▶ **Action item**
Write the listing below again, word for word.

·····

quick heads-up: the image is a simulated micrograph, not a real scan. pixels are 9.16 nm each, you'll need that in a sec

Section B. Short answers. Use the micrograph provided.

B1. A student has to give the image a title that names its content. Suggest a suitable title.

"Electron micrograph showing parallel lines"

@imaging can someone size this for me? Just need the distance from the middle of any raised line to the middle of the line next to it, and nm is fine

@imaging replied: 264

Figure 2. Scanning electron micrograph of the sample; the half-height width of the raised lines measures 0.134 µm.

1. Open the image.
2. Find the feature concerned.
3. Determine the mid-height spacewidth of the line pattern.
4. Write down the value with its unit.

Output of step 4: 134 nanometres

·····

▶ **Your response**
quick heads-up: the image is a simulated micrograph, not a real scan. pixels are 9.16 nm each, you'll need that in a sec

Section B. Short answers. Use the micrograph provided.

B1. A student has to give the image a title that names its content. Suggest a suitable title.

"Electron micrograph showing parallel lines"

@imaging can someone size this for me? Just need the distance from the middle of any raised line to the middle of the line next to it, and nm is fine

@imaging replied: 264

Figure 2. Scanning electron micrograph of the sample; the half-height width of the raised lines measures 0.134 µm.

1. Open the image.
2. Find the feature concerned.
3. Determine the mid-height spacewidth of the line pattern.
4. Write down the value with its unit.

Output of step 4: 134 nanometres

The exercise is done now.